● ● ● ● ● ● ●
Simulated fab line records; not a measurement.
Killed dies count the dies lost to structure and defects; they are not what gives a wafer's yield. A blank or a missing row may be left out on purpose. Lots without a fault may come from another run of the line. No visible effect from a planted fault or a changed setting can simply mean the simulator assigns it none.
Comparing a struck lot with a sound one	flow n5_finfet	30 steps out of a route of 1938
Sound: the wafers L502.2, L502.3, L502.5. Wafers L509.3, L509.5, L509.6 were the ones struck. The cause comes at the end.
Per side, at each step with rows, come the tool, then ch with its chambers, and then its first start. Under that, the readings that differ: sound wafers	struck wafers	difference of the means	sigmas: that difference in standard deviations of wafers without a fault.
● ● ● ● ● ● ●

All of the material is to be given again exactly.

TASK RESPONSE:
Simulated fab line records; not a measurement.
Killed dies count the dies lost to structure and defects; they are not what gives a wafer's yield. A blank or a missing row may be left out on purpose. Lots without a fault may come from another run of the line. No visible effect from a planted fault or a changed setting can simply mean the simulator assigns it none.
Comparing a struck lot with a sound one	flow n5_finfet	30 steps out of a route of 1938
Sound: the wafers L502.2, L502.3, L502.5. Wafers L509.3, L509.5, L509.6 were the ones struck. The cause comes at the end.
Per side, at each step with rows, come the tool, then ch with its chambers, and then its first start. Under that, the readings that differ: sound wafers	struck wafers	difference of the means	sigmas: that difference in standard deviations of wafers without a fault.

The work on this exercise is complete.